#### INFORMATION GIVEN
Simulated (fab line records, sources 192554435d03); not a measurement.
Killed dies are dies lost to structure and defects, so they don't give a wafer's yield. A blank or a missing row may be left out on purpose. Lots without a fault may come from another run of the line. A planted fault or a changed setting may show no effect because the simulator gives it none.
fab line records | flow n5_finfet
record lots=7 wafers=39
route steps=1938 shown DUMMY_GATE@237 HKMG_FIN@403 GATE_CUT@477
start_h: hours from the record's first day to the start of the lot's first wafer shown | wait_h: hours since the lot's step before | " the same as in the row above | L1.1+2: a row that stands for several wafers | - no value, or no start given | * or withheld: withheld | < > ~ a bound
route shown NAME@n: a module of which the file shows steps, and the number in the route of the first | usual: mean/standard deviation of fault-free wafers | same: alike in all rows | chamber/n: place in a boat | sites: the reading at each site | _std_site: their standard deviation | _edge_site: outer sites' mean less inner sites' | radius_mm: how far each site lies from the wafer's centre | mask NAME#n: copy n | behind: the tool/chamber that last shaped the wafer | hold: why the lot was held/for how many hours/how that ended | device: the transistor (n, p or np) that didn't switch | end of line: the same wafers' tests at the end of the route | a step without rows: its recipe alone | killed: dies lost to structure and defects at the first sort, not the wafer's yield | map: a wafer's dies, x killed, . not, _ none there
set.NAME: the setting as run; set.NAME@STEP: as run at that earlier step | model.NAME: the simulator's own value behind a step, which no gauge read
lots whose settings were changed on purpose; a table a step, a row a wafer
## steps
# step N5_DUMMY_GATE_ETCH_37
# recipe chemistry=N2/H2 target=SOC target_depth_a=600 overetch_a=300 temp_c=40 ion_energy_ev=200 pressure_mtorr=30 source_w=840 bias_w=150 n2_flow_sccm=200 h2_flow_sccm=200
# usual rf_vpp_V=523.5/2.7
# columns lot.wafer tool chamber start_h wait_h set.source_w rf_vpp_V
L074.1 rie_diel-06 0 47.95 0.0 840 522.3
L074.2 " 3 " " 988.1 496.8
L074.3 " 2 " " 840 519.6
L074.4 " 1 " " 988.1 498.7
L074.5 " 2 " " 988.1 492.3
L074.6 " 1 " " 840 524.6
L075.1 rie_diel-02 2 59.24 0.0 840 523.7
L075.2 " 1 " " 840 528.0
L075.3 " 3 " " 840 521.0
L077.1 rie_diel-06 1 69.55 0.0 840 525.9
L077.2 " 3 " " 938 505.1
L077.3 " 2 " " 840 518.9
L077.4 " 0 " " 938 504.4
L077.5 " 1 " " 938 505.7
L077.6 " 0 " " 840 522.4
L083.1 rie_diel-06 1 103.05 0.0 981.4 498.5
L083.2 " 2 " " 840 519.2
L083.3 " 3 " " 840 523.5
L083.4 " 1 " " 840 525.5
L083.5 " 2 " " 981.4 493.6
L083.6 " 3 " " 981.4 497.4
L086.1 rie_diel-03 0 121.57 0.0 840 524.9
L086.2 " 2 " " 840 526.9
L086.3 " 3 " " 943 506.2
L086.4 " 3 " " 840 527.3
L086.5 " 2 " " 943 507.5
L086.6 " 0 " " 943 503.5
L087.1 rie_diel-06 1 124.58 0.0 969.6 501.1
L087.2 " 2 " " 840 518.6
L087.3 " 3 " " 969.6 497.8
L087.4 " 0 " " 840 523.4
########

ASSIGNED TASK ::
A word-for-word copy of the lines above from the one with "fab line records | flow n5_finfet" through the one with "route steps=1938 shown", inclusive, is the only output wanted.

ANSWER BOX ::
fab line records | flow n5_finfet
record lots=7 wafers=39
route steps=1938 shown DUMMY_GATE@237 HKMG_FIN@403 GATE_CUT@477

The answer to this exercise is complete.